Work task: Below are some records. Reproduce them exactly from their first line through the line with "A cross-section is", inclusive.

(Dataset extract)
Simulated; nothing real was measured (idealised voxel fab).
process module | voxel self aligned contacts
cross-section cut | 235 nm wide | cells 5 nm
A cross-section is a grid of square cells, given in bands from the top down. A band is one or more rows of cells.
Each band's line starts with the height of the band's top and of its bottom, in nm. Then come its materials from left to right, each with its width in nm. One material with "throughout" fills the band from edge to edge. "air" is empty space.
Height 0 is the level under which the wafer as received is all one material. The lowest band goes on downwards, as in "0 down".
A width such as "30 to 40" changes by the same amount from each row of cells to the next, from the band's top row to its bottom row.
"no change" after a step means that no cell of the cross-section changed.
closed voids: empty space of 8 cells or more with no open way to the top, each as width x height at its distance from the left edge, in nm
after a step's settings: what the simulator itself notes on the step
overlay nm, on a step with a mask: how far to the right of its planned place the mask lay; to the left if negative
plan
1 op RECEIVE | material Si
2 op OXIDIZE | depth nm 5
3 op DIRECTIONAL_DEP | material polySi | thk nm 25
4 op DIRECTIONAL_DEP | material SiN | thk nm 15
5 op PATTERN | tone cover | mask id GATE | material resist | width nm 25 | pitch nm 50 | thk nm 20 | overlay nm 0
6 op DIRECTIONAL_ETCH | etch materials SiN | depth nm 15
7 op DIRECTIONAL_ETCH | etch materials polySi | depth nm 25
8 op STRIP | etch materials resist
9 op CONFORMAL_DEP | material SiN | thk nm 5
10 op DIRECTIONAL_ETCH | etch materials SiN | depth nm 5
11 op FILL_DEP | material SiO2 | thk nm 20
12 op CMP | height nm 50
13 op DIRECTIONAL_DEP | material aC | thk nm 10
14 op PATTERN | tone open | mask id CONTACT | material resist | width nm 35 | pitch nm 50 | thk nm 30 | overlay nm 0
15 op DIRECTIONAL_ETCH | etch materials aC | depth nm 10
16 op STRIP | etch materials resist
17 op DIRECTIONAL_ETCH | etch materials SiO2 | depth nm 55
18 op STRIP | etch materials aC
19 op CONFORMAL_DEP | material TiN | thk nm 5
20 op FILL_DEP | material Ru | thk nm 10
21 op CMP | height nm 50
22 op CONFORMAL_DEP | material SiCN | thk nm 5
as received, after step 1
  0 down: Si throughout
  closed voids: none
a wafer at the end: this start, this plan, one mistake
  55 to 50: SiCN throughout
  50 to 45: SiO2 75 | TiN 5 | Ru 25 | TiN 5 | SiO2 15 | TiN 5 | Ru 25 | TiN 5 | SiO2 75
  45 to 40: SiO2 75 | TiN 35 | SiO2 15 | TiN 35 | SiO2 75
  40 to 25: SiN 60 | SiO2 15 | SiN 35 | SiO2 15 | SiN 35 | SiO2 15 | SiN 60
(End Dataset extract)

Response box:
Simulated; nothing real was measured (idealised voxel fab).
process module | voxel self aligned contacts
cross-section cut | 235 nm wide | cells 5 nm
A cross-section is a grid of square cells, given in bands from the top down. A band is one or more rows of cells.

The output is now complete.